Assigned task: Could you set down exactly the lines of the data below, starting at the one that holds "simulated micrograph,3725 nm,14.6 nm" and ending at the one that holds "Under the electron", both included, and only those?

Given records:
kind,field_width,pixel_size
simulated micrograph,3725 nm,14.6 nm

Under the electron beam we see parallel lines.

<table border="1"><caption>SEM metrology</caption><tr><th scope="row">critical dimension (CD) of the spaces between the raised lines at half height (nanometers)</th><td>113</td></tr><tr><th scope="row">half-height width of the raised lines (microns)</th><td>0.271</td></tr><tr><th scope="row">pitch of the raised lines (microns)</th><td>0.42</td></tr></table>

Expected answer:
simulated micrograph,3725 nm,14.6 nm

Under the electron beam we see parallel lines.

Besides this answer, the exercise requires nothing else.